Top of DATA EXCERPTS

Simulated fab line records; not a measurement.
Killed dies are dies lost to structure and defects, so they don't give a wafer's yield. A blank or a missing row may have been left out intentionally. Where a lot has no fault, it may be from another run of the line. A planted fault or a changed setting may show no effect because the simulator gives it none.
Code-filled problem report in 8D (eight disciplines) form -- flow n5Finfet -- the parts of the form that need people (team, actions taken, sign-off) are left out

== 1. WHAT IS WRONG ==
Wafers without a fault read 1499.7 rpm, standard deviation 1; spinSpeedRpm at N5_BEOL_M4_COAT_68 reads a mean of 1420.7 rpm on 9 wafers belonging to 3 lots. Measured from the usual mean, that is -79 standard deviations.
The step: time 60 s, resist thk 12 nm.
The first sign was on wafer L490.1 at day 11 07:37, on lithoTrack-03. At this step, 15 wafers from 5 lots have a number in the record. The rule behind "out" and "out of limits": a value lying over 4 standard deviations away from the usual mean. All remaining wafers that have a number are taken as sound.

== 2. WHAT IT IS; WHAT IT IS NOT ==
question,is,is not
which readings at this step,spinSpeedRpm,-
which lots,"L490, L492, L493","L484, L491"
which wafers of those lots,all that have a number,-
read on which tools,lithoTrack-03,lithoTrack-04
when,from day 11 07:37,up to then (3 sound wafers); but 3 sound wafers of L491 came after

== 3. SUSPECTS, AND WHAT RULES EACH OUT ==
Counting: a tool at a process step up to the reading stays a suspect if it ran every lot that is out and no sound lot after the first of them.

Bottom of DATA EXCERPTS

• _TASK ITEM_
Your answer must be the lines above, unchanged, from the first one through the line that holds "which readings at", inclusive, and no others.

• _EXERCISE OUTPUT_
Simulated fab line records; not a measurement.
Killed dies are dies lost to structure and defects, so they don't give a wafer's yield. A blank or a missing row may have been left out intentionally. Where a lot has no fault, it may be from another run of the line. A planted fault or a changed setting may show no effect because the simulator gives it none.
Code-filled problem report in 8D (eight disciplines) form -- flow n5Finfet -- the parts of the form that need people (team, actions taken, sign-off) are left out

== 1. WHAT IS WRONG ==
Wafers without a fault read 1499.7 rpm, standard deviation 1; spinSpeedRpm at N5_BEOL_M4_COAT_68 reads a mean of 1420.7 rpm on 9 wafers belonging to 3 lots. Measured from the usual mean, that is -79 standard deviations.
The step: time 60 s, resist thk 12 nm.
The first sign was on wafer L490.1 at day 11 07:37, on lithoTrack-03. At this step, 15 wafers from 5 lots have a number in the record. The rule behind "out" and "out of limits": a value lying over 4 standard deviations away from the usual mean. All remaining wafers that have a number are taken as sound.

== 2. WHAT IT IS; WHAT IT IS NOT ==
question,is,is not
which readings at this step,spinSpeedRpm,-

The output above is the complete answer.